**INFORMATION PROVIDED:**
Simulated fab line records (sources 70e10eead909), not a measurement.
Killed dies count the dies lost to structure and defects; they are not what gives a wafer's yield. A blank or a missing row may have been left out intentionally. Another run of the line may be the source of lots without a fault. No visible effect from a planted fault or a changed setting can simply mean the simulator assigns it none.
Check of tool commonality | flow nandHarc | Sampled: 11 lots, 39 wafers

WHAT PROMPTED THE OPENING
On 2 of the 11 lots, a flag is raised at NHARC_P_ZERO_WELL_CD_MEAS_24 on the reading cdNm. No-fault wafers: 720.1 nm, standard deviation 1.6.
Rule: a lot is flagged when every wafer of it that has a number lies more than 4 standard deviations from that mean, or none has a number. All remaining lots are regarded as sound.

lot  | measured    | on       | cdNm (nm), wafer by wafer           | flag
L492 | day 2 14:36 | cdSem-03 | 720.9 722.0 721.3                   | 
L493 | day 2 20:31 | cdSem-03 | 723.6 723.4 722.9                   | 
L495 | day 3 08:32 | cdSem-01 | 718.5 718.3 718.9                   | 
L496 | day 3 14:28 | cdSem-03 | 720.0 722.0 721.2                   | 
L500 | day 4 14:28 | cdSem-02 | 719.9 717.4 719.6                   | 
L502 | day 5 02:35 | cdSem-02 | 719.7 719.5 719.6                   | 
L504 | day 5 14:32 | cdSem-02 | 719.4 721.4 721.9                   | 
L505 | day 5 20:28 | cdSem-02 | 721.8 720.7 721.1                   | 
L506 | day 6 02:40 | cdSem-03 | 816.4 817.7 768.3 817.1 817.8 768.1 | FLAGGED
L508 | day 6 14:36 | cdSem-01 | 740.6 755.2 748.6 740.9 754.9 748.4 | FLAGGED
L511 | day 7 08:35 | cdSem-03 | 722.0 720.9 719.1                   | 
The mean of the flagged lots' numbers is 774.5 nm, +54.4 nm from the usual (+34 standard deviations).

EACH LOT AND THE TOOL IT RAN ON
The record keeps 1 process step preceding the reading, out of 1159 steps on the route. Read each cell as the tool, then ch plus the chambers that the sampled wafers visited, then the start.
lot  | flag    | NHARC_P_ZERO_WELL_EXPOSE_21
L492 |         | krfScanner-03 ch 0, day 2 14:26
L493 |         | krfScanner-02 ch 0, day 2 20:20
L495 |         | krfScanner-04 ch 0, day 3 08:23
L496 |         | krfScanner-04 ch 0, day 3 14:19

**EXERCISE:**
The first line of the entries, the line with "WHAT PROMPTED THE OPENING", and every line between them should be retyped exactly, and nothing else.

**WRITTEN SOLUTION:**
Simulated fab line records (sources 70e10eead909), not a measurement.
Killed dies count the dies lost to structure and defects; they are not what gives a wafer's yield. A blank or a missing row may have been left out intentionally. Another run of the line may be the source of lots without a fault. No visible effect from a planted fault or a changed setting can simply mean the simulator assigns it none.
Check of tool commonality | flow nandHarc | Sampled: 11 lots, 39 wafers

WHAT PROMPTED THE OPENING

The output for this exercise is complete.